Data extract:
┌────────
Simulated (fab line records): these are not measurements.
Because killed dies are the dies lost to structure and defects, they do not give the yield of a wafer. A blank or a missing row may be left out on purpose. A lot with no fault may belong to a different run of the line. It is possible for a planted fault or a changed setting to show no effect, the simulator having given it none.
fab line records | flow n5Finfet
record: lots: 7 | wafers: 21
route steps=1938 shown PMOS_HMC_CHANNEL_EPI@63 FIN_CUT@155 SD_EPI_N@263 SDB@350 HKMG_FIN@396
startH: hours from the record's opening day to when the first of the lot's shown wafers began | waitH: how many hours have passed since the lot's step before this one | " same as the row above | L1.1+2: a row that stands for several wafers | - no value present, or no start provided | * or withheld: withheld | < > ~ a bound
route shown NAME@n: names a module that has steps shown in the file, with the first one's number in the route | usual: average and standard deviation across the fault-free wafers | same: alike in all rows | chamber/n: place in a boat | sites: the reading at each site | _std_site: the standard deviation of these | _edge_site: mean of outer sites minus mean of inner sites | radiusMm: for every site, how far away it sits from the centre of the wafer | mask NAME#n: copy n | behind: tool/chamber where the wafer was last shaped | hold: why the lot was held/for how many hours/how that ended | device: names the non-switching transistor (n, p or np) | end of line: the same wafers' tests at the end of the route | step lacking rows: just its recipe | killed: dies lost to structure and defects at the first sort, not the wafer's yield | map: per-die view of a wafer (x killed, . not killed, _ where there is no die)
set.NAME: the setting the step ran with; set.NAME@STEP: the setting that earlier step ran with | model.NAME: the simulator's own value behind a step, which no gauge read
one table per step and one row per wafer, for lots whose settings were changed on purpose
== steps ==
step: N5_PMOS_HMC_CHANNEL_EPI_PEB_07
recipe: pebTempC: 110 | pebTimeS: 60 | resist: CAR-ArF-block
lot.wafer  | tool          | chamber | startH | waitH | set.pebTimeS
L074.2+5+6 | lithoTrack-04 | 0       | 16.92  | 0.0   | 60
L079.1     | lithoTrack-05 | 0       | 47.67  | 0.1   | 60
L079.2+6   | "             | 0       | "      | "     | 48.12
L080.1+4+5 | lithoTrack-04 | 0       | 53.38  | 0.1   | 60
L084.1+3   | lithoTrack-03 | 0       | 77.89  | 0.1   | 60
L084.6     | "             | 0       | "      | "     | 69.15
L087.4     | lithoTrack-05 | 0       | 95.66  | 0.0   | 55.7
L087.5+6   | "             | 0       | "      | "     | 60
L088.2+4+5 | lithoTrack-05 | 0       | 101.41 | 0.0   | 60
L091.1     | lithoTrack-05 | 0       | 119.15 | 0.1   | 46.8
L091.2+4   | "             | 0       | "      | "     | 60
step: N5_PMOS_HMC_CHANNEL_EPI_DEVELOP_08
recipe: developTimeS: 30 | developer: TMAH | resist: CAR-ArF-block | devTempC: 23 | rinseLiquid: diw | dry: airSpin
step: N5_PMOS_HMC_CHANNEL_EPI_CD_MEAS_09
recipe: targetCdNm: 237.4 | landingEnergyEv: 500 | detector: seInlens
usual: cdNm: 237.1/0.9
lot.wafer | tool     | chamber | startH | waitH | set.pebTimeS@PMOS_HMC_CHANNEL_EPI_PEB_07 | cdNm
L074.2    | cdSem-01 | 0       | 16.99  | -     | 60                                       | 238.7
└────────

Task item: Restate word for word the lines in the material above from the one with "recipe: developTimeS: 30" to the one with "lot.wafer | tool"; both of those lines count, and nothing else does.

Exercise output:
recipe: developTimeS: 30 | developer: TMAH | resist: CAR-ArF-block | devTempC: 23 | rinseLiquid: diw | dry: airSpin
step: N5_PMOS_HMC_CHANNEL_EPI_CD_MEAS_09
recipe: targetCdNm: 237.4 | landingEnergyEv: 500 | detector: seInlens
usual: cdNm: 237.1/0.9
lot.wafer | tool     | chamber | startH | waitH | set.pebTimeS@PMOS_HMC_CHANNEL_EPI_PEB_07 | cdNm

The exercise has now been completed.